_Action item_.
Would you please output, word for word, the span of the listing below that opens on the line containing "S2: triethylaluminium pulse" and closes on the line containing "The tool may"? Include both ends and nothing more.

Extracted information Start Marker
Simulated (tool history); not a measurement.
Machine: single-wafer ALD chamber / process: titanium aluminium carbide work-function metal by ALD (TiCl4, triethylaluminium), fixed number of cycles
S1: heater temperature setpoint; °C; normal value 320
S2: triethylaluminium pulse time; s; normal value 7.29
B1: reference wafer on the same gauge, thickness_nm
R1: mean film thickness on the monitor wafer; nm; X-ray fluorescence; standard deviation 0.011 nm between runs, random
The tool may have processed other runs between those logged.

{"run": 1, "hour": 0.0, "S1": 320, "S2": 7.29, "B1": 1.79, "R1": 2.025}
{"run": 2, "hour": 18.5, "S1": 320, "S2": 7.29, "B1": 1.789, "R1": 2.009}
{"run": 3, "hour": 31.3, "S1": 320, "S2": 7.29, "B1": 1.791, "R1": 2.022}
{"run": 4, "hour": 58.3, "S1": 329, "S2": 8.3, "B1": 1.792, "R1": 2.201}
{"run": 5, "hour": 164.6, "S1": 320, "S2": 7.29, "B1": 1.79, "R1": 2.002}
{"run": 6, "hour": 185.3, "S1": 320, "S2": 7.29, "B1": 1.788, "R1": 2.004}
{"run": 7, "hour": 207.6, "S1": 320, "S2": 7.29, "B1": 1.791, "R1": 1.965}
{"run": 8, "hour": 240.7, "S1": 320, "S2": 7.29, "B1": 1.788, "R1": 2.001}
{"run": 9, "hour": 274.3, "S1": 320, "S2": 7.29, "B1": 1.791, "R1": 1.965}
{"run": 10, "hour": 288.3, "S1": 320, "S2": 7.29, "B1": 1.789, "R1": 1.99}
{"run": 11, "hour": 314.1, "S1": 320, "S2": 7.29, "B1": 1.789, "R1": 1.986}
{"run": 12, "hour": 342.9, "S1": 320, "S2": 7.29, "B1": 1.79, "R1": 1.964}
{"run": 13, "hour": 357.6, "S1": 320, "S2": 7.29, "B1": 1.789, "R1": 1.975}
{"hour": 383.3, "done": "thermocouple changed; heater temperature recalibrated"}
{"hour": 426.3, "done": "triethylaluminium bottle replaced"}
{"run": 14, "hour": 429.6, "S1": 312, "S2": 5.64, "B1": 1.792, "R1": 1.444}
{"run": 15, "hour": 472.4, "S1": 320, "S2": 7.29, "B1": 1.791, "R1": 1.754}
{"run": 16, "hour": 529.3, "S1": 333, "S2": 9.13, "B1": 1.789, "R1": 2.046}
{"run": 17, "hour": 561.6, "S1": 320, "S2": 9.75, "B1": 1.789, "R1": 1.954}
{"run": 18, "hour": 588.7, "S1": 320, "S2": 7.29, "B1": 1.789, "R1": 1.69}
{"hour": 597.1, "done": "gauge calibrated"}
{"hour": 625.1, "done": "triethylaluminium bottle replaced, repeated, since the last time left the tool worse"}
Extracted information End Marker

_Exercise solution_.
S2: triethylaluminium pulse time; s; normal value 7.29
B1: reference wafer on the same gauge, thickness_nm
R1: mean film thickness on the monitor wafer; nm; X-ray fluorescence; standard deviation 0.011 nm between runs, random
The tool may have processed other runs between those logged.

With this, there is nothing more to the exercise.